**ENTRIES PROVIDED:**
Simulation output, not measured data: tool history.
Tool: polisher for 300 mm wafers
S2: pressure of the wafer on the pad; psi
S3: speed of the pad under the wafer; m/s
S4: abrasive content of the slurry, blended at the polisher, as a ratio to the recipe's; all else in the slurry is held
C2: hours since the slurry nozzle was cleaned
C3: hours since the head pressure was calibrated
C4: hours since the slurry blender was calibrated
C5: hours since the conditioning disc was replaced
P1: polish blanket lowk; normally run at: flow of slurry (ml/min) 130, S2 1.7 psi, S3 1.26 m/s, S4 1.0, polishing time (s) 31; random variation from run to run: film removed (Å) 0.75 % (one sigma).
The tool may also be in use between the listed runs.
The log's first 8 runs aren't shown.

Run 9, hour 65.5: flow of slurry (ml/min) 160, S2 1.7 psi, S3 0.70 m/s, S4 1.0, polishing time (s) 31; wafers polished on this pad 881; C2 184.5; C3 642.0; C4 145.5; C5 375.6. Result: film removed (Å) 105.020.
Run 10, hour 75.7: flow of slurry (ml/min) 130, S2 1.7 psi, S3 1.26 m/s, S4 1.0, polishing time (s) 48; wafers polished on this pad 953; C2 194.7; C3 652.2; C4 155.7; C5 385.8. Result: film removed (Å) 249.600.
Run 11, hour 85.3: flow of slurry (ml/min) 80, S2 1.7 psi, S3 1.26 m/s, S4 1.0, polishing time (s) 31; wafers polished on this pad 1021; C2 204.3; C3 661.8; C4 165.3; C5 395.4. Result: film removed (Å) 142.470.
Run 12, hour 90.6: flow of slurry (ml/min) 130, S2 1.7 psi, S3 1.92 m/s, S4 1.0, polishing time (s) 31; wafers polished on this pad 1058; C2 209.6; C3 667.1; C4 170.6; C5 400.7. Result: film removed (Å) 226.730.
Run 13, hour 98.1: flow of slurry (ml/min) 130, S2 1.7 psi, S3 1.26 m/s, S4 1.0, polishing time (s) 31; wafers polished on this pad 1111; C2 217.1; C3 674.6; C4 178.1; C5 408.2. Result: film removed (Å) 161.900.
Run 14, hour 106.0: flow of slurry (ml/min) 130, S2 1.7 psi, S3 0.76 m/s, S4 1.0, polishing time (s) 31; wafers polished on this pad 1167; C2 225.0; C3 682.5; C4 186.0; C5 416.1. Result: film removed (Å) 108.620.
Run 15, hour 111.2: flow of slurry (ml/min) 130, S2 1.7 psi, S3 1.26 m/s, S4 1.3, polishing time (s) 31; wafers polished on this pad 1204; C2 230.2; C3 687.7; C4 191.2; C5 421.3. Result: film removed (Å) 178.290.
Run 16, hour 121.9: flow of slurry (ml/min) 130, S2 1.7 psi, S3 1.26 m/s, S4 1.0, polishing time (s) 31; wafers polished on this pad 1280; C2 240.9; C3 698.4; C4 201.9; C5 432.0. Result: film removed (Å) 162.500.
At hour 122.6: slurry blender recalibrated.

**WORK REQUEST:** Please return the lines above exactly, from the first one down to the line with "Run 12, hour", and stop after that line.

**EXERCISE SOLUTION:**
Simulation output, not measured data: tool history.
Tool: polisher for 300 mm wafers
S2: pressure of the wafer on the pad; psi
S3: speed of the pad under the wafer; m/s
S4: abrasive content of the slurry, blended at the polisher, as a ratio to the recipe's; all else in the slurry is held
C2: hours since the slurry nozzle was cleaned
C3: hours since the head pressure was calibrated
C4: hours since the slurry blender was calibrated
C5: hours since the conditioning disc was replaced
P1: polish blanket lowk; normally run at: flow of slurry (ml/min) 130, S2 1.7 psi, S3 1.26 m/s, S4 1.0, polishing time (s) 31; random variation from run to run: film removed (Å) 0.75 % (one sigma).
The tool may also be in use between the listed runs.
The log's first 8 runs aren't shown.

Run 9, hour 65.5: flow of slurry (ml/min) 160, S2 1.7 psi, S3 0.70 m/s, S4 1.0, polishing time (s) 31; wafers polished on this pad 881; C2 184.5; C3 642.0; C4 145.5; C5 375.6. Result: film removed (Å) 105.020.
Run 10, hour 75.7: flow of slurry (ml/min) 130, S2 1.7 psi, S3 1.26 m/s, S4 1.0, polishing time (s) 48; wafers polished on this pad 953; C2 194.7; C3 652.2; C4 155.7; C5 385.8. Result: film removed (Å) 249.600.
Run 11, hour 85.3: flow of slurry (ml/min) 80, S2 1.7 psi, S3 1.26 m/s, S4 1.0, polishing time (s) 31; wafers polished on this pad 1021; C2 204.3; C3 661.8; C4 165.3; C5 395.4. Result: film removed (Å) 142.470.
Run 12, hour 90.6: flow of slurry (ml/min) 130, S2 1.7 psi, S3 1.92 m/s, S4 1.0, polishing time (s) 31; wafers polished on this pad 1058; C2 209.6; C3 667.1; C4 170.6; C5 400.7. Result: film removed (Å) 226.730.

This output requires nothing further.